■ **Material provided**
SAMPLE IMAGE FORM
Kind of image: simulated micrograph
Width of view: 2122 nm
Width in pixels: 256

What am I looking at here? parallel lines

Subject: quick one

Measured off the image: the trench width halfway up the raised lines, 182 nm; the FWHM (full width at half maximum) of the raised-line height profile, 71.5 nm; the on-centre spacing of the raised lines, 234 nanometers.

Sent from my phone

■ **Action item**
Give again, exactly as written, the lines running from the first line of the data above through the line that contains "Measured off the".

■ **Reply**
SAMPLE IMAGE FORM
Kind of image: simulated micrograph
Width of view: 2122 nm
Width in pixels: 256

What am I looking at here? parallel lines

Subject: quick one

Measured off the image: the trench width halfway up the raised lines, 182 nm; the FWHM (full width at half maximum) of the raised-line height profile, 71.5 nm; the on-centre spacing of the raised lines, 234 nanometers.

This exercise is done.